> _RECORD EXTRACTS_
════════════════
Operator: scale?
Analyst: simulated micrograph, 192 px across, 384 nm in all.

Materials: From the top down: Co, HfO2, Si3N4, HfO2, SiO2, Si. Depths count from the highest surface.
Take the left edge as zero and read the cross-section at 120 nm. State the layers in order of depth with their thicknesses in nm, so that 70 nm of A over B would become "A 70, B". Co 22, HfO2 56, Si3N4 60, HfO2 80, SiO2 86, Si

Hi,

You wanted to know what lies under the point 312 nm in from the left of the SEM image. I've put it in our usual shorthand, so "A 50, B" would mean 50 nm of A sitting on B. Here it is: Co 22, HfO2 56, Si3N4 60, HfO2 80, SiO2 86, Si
════════════════

> _WORK INSTRUCTION_
Repeat every record, keeping each word and mark exactly as it is.

> _EXERCISE RESPONSE_
Operator: scale?
Analyst: simulated micrograph, 192 px across, 384 nm in all.

Materials: From the top down: Co, HfO2, Si3N4, HfO2, SiO2, Si. Depths count from the highest surface.
Take the left edge as zero and read the cross-section at 120 nm. State the layers in order of depth with their thicknesses in nm, so that 70 nm of A over B would become "A 70, B". Co 22, HfO2 56, Si3N4 60, HfO2 80, SiO2 86, Si

Hi,

You wanted to know what lies under the point 312 nm in from the left of the SEM image. I've put it in our usual shorthand, so "A 50, B" would mean 50 nm of A sitting on B. Here it is: Co 22, HfO2 56, Si3N4 60, HfO2 80, SiO2 86, Si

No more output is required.